After locating "(*) after a" in the listing below, copy that line and each one after it exactly, ending with the line that has "FLOW AS WRITTEN, steps 30 to 40 alone".

============================================================

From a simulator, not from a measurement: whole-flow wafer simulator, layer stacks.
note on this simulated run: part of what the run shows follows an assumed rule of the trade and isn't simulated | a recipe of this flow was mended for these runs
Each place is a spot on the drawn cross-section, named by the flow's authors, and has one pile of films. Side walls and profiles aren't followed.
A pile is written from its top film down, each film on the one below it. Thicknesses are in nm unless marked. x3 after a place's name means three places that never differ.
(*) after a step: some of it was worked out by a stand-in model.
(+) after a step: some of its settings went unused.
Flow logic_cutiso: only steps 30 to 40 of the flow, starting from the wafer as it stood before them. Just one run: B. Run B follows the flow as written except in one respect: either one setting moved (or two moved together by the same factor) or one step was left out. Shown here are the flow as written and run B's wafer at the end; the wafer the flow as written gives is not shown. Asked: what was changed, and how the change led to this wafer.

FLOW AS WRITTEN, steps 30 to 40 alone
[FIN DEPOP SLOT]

============================================================

- [Your response]
(*) after a step: some of it was worked out by a stand-in model.
(+) after a step: some of its settings went unused.
Flow logic_cutiso: only steps 30 to 40 of the flow, starting from the wafer as it stood before them. Just one run: B. Run B follows the flow as written except in one respect: either one setting moved (or two moved together by the same factor) or one step was left out. Shown here are the flow as written and run B's wafer at the end; the wafer the flow as written gives is not shown. Asked: what was changed, and how the change led to this wafer.

FLOW AS WRITTEN, steps 30 to 40 alone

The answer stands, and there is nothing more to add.